:: Work item ::
Each line of the material below should be reproduced exactly.

:: Dataset records ::
━━━━━━━━━━
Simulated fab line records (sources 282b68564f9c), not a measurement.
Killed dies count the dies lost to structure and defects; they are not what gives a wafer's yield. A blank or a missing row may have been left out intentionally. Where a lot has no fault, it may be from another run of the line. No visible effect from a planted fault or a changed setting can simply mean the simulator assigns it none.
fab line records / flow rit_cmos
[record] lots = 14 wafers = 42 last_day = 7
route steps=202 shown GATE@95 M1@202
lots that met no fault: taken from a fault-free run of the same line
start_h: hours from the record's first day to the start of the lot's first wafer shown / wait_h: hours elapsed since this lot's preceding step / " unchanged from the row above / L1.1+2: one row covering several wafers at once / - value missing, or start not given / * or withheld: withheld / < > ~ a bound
━━━━━━━━━━

:: Result ::
Simulated fab line records (sources 282b68564f9c), not a measurement.
Killed dies count the dies lost to structure and defects; they are not what gives a wafer's yield. A blank or a missing row may have been left out intentionally. Where a lot has no fault, it may be from another run of the line. No visible effect from a planted fault or a changed setting can simply mean the simulator assigns it none.
fab line records / flow rit_cmos
[record] lots = 14 wafers = 42 last_day = 7
route steps=202 shown GATE@95 M1@202
lots that met no fault: taken from a fault-free run of the same line
start_h: hours from the record's first day to the start of the lot's first wafer shown / wait_h: hours elapsed since this lot's preceding step / " unchanged from the row above / L1.1+2: one row covering several wafers at once / - value missing, or start not given / * or withheld: withheld / < > ~ a bound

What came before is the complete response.